** PROVIDED INFORMATION **
________

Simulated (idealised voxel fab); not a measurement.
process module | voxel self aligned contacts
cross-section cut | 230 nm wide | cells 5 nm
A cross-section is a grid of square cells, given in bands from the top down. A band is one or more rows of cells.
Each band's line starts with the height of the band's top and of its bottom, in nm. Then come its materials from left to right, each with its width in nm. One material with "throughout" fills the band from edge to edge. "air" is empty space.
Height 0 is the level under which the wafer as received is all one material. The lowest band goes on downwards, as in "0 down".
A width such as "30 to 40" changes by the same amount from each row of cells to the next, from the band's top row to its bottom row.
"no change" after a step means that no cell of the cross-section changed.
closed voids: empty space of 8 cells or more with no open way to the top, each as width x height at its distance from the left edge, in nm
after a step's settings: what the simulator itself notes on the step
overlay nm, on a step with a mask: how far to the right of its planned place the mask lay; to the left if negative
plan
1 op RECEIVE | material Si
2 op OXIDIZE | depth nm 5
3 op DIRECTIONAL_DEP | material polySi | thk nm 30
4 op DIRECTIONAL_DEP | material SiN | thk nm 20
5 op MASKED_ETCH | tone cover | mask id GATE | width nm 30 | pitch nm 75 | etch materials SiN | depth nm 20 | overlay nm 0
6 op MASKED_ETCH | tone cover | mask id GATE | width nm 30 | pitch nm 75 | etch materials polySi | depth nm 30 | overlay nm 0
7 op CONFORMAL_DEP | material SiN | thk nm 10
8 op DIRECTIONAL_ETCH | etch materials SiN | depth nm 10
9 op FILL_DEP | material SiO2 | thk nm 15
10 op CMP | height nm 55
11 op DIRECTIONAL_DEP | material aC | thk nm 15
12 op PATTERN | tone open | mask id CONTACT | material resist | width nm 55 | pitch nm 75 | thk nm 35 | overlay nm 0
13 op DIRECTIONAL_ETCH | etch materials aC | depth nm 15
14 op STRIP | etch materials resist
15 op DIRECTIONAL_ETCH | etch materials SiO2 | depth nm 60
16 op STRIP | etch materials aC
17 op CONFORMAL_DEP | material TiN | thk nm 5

________

** WORK INSTRUCTION **
All lines above from the one containing "3 op DIRECTIONAL_DEP" to the one containing "7 op CONFORMAL_DEP | material SiN | thk nm 10" must be repeated exactly, both lines included, and no others.

** EXERCISE RESPONSE **
3 op DIRECTIONAL_DEP | material polySi | thk nm 30
4 op DIRECTIONAL_DEP | material SiN | thk nm 20
5 op MASKED_ETCH | tone cover | mask id GATE | width nm 30 | pitch nm 75 | etch materials SiN | depth nm 20 | overlay nm 0
6 op MASKED_ETCH | tone cover | mask id GATE | width nm 30 | pitch nm 75 | etch materials polySi | depth nm 30 | overlay nm 0
7 op CONFORMAL_DEP | material SiN | thk nm 10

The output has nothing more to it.